§ **INFORMATION**
'''

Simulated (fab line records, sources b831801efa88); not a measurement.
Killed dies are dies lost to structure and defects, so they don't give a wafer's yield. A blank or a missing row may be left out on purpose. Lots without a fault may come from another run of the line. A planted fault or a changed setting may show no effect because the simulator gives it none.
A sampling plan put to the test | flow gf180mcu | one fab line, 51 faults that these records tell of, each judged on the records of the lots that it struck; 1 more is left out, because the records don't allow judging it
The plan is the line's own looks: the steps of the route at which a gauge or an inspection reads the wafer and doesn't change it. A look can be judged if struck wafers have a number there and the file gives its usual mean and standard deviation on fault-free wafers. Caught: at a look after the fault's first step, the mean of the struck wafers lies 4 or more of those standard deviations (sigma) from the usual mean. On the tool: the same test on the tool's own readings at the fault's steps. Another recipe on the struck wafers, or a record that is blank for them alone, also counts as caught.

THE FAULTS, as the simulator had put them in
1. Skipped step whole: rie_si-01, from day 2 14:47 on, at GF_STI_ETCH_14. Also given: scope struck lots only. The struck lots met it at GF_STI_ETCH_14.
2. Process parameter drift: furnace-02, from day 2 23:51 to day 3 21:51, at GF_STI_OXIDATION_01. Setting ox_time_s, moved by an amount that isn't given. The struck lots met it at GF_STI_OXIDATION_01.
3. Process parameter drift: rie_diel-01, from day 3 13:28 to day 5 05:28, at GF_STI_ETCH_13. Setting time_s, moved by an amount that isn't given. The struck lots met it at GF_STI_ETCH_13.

'''

§ **WORK ORDER**
Copy out, exactly and alone, the lines of the entries above between the ones holding "The plan is" and "2. Process parameter", inclusive.

§ **WORKED SOLUTION**
The plan is the line's own looks: the steps of the route at which a gauge or an inspection reads the wafer and doesn't change it. A look can be judged if struck wafers have a number there and the file gives its usual mean and standard deviation on fault-free wafers. Caught: at a look after the fault's first step, the mean of the struck wafers lies 4 or more of those standard deviations (sigma) from the usual mean. On the tool: the same test on the tool's own readings at the fault's steps. Another recipe on the struck wafers, or a record that is blank for them alone, also counts as caught.

THE FAULTS, as the simulator had put them in
1. Skipped step whole: rie_si-01, from day 2 14:47 on, at GF_STI_ETCH_14. Also given: scope struck lots only. The struck lots met it at GF_STI_ETCH_14.
2. Process parameter drift: furnace-02, from day 2 23:51 to day 3 21:51, at GF_STI_OXIDATION_01. Setting ox_time_s, moved by an amount that isn't given. The struck lots met it at GF_STI_OXIDATION_01.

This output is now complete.